Assignment: The lines below are to be quoted exactly, from the first through the one that contains "Entry complete.".

Record extracts:
━━━━

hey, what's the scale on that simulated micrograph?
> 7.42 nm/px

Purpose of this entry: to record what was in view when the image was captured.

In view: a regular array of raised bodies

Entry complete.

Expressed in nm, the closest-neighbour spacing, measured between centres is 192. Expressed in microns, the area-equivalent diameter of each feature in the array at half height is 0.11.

━━━━

Your response:
hey, what's the scale on that simulated micrograph?
> 7.42 nm/px

Purpose of this entry: to record what was in view when the image was captured.

In view: a regular array of raised bodies

Entry complete.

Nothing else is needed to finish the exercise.